● Source information:
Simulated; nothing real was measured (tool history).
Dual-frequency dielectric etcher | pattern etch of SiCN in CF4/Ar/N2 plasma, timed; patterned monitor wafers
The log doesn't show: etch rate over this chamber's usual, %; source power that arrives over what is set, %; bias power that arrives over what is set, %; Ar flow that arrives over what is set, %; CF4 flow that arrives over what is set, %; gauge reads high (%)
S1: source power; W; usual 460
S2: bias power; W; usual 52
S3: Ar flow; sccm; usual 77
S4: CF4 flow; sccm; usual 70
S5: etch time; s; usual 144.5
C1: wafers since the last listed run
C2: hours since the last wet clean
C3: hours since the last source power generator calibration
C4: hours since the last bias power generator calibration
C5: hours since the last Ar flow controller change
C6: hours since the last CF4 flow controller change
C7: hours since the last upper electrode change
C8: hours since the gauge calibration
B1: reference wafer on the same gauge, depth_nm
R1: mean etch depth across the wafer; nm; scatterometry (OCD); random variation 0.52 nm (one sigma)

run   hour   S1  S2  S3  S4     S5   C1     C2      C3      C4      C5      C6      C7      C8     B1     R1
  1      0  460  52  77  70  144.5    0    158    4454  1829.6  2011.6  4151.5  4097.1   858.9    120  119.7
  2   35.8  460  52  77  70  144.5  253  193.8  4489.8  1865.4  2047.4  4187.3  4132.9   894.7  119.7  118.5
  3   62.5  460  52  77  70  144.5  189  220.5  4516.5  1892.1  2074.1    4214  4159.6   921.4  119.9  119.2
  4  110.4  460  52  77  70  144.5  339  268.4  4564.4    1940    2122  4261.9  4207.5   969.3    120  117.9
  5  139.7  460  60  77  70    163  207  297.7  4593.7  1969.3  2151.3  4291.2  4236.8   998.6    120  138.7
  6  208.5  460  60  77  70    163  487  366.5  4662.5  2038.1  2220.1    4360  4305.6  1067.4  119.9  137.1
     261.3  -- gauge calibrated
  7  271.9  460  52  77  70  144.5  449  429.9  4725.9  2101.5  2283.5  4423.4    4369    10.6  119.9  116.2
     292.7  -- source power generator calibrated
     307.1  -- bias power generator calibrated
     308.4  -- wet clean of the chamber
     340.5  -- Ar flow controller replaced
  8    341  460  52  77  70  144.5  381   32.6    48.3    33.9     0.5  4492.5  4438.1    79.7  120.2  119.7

● Assigned task: The first line of the listing above through the line containing "Dual-frequency dielectric etcher": print exactly that, both ends included.

● Exercise output:
Simulated; nothing real was measured (tool history).
Dual-frequency dielectric etcher | pattern etch of SiCN in CF4/Ar/N2 plasma, timed; patterned monitor wafers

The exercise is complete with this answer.